--- START ---

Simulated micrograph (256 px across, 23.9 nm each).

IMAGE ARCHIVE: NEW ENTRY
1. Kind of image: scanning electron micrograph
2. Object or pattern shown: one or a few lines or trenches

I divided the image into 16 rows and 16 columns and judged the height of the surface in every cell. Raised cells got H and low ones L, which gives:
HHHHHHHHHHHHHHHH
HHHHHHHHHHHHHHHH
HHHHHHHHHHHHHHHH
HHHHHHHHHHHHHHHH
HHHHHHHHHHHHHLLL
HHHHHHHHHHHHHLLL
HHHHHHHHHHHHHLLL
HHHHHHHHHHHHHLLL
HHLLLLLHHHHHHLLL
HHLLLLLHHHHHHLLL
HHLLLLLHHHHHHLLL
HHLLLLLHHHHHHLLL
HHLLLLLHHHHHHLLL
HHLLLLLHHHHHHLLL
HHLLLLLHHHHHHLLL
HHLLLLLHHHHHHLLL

--- END ---

• _Required action_
The response should contain each record above, retyped exactly.

• _Task response_
Simulated micrograph (256 px across, 23.9 nm each).

IMAGE ARCHIVE: NEW ENTRY
1. Kind of image: scanning electron micrograph
2. Object or pattern shown: one or a few lines or trenches

I divided the image into 16 rows and 16 columns and judged the height of the surface in every cell. Raised cells got H and low ones L, which gives:
HHHHHHHHHHHHHHHH
HHHHHHHHHHHHHHHH
HHHHHHHHHHHHHHHH
HHHHHHHHHHHHHHHH
HHHHHHHHHHHHHLLL
HHHHHHHHHHHHHLLL
HHHHHHHHHHHHHLLL
HHHHHHHHHHHHHLLL
HHLLLLLHHHHHHLLL
HHLLLLLHHHHHHLLL
HHLLLLLHHHHHHLLL
HHLLLLLHHHHHHLLL
HHLLLLLHHHHHHLLL
HHLLLLLHHHHHHLLL
HHLLLLLHHHHHHLLL
HHLLLLLHHHHHHLLL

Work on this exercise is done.